* _Excerpted records_:
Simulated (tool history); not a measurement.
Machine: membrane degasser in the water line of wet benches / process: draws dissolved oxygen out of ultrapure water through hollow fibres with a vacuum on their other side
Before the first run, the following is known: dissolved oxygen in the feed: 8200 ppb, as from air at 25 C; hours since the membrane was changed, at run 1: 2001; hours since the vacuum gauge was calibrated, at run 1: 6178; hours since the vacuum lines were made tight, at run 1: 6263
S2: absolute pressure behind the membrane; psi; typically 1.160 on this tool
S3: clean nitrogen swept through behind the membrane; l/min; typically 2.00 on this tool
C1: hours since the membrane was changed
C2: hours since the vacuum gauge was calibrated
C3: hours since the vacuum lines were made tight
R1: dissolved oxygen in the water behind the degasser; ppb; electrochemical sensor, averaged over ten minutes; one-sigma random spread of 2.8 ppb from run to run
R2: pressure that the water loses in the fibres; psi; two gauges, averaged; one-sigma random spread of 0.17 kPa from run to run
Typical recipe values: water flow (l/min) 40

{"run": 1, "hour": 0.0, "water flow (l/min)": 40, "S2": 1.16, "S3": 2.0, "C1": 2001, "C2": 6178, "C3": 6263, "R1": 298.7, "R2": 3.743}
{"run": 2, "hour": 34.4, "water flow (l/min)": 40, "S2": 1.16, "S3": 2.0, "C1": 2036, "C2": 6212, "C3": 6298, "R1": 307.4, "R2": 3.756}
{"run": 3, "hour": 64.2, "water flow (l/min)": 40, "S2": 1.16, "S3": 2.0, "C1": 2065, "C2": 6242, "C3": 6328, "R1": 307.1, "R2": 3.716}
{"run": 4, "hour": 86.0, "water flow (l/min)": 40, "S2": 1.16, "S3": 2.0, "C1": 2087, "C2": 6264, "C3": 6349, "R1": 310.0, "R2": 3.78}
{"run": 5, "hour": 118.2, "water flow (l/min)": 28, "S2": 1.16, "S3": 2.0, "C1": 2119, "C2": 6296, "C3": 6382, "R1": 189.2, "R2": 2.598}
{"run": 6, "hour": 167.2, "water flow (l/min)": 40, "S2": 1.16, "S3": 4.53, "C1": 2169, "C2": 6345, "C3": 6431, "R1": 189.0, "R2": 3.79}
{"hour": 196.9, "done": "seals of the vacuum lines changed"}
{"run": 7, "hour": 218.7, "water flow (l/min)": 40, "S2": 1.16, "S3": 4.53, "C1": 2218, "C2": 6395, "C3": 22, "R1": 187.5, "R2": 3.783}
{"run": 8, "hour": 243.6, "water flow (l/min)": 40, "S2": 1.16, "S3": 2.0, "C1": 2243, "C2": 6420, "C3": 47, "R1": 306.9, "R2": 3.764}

* _Exercise_: What you output must match the lines from the beginning of the material through the line with "Machine: membrane degasser" exactly, both ends included.

* _Exercise output_:
Simulated (tool history); not a measurement.
Machine: membrane degasser in the water line of wet benches / process: draws dissolved oxygen out of ultrapure water through hollow fibres with a vacuum on their other side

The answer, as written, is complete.